--
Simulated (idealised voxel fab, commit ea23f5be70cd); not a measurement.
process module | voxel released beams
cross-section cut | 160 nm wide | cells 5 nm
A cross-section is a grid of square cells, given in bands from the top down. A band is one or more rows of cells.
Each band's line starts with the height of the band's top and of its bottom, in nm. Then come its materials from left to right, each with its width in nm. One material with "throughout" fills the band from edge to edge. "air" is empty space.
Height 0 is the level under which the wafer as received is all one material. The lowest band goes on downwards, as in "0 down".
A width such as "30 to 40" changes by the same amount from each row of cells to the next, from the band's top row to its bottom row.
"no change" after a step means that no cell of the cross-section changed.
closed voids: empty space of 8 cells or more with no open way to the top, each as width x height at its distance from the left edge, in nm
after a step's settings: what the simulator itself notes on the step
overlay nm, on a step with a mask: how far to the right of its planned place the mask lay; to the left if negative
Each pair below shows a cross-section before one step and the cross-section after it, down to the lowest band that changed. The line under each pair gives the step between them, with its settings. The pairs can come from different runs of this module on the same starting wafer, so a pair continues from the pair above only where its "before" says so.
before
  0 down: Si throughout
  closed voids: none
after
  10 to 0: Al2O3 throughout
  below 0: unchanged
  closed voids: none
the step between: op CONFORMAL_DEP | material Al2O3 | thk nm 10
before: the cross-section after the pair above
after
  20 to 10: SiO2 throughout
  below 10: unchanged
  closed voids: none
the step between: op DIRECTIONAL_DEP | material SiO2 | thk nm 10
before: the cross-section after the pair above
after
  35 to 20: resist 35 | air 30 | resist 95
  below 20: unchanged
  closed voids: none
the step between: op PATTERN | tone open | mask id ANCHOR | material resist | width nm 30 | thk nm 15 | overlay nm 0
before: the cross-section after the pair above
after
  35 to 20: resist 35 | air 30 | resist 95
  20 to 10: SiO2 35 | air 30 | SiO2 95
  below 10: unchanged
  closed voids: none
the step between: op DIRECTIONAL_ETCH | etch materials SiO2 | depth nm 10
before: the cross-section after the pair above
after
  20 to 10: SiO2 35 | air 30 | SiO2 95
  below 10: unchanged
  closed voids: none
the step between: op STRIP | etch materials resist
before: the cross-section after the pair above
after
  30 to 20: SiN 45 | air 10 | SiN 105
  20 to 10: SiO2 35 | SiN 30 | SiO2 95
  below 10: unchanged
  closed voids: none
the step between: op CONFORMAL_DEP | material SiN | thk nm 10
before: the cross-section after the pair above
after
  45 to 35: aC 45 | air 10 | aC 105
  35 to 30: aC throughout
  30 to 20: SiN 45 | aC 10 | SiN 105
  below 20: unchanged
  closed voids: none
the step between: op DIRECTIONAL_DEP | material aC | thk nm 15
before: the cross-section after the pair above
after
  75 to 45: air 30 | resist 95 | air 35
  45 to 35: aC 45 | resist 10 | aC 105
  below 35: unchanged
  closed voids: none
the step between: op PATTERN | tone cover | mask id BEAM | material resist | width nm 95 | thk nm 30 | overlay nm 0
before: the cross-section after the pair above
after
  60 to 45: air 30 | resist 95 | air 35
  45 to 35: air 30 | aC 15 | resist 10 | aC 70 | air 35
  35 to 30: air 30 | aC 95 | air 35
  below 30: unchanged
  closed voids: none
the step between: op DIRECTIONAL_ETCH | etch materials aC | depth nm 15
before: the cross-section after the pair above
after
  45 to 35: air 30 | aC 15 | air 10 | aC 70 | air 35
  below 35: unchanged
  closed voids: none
--

Assignment: Copy the entries word for word. Start at the first line and end with the line containing "Height 0 is".

Problem solution:
Simulated (idealised voxel fab, commit ea23f5be70cd); not a measurement.
process module | voxel released beams
cross-section cut | 160 nm wide | cells 5 nm
A cross-section is a grid of square cells, given in bands from the top down. A band is one or more rows of cells.
Each band's line starts with the height of the band's top and of its bottom, in nm. Then come its materials from left to right, each with its width in nm. One material with "throughout" fills the band from edge to edge. "air" is empty space.
Height 0 is the level under which the wafer as received is all one material. The lowest band goes on downwards, as in "0 down".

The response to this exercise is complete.